## Required action:
Output every entry exactly as written.

+++ Records shown +++

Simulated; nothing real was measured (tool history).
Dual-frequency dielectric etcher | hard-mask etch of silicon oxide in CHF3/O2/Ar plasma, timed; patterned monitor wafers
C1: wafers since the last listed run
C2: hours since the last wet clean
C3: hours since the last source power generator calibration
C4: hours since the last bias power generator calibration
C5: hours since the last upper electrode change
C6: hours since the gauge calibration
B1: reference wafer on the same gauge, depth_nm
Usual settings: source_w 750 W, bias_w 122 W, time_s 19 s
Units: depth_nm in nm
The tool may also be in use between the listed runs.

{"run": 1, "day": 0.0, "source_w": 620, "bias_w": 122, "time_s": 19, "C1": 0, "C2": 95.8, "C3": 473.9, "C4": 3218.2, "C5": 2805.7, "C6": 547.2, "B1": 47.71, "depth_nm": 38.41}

+++

## Result:
Simulated; nothing real was measured (tool history).
Dual-frequency dielectric etcher | hard-mask etch of silicon oxide in CHF3/O2/Ar plasma, timed; patterned monitor wafers
C1: wafers since the last listed run
C2: hours since the last wet clean
C3: hours since the last source power generator calibration
C4: hours since the last bias power generator calibration
C5: hours since the last upper electrode change
C6: hours since the gauge calibration
B1: reference wafer on the same gauge, depth_nm
Usual settings: source_w 750 W, bias_w 122 W, time_s 19 s
Units: depth_nm in nm
The tool may also be in use between the listed runs.

{"run": 1, "day": 0.0, "source_w": 620, "bias_w": 122, "time_s": 19, "C1": 0, "C2": 95.8, "C3": 473.9, "C4": 3218.2, "C5": 2805.7, "C6": 547.2, "B1": 47.71, "depth_nm": 38.41}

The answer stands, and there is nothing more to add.